## WORK INSTRUCTION
The whole listing is to be transcribed exactly as it stands.

## SUPPLIED INFORMATION
• • • • •
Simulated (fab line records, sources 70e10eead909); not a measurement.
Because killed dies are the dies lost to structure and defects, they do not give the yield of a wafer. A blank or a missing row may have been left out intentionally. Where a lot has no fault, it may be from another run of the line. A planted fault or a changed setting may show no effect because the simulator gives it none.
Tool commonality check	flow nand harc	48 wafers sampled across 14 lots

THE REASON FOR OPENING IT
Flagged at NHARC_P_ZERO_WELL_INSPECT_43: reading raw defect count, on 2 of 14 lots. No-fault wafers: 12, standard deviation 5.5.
• • • • •

## EXERCISE OUTPUT
Simulated (fab line records, sources 70e10eead909); not a measurement.
Because killed dies are the dies lost to structure and defects, they do not give the yield of a wafer. A blank or a missing row may have been left out intentionally. Where a lot has no fault, it may be from another run of the line. A planted fault or a changed setting may show no effect because the simulator gives it none.
Tool commonality check	flow nand harc	48 wafers sampled across 14 lots

THE REASON FOR OPENING IT
Flagged at NHARC_P_ZERO_WELL_INSPECT_43: reading raw defect count, on 2 of 14 lots. No-fault wafers: 12, standard deviation 5.5.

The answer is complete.